Required action – Below are some records; print every one of them exactly.

Data listing –
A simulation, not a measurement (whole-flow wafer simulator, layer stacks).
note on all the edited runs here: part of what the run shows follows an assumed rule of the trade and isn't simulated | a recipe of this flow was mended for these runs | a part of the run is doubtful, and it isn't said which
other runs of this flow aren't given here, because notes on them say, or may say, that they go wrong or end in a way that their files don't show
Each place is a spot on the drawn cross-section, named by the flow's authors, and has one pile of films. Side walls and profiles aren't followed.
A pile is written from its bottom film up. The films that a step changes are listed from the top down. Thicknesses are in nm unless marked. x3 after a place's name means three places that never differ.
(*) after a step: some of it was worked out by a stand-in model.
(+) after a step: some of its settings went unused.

Task answer –
A simulation, not a measurement (whole-flow wafer simulator, layer stacks).
note on all the edited runs here: part of what the run shows follows an assumed rule of the trade and isn't simulated | a recipe of this flow was mended for these runs | a part of the run is doubtful, and it isn't said which
other runs of this flow aren't given here, because notes on them say, or may say, that they go wrong or end in a way that their files don't show
Each place is a spot on the drawn cross-section, named by the flow's authors, and has one pile of films. Side walls and profiles aren't followed.
A pile is written from its bottom film up. The films that a step changes are listed from the top down. Thicknesses are in nm unless marked. x3 after a place's name means three places that never differ.
(*) after a step: some of it was worked out by a stand-in model.
(+) after a step: some of its settings went unused.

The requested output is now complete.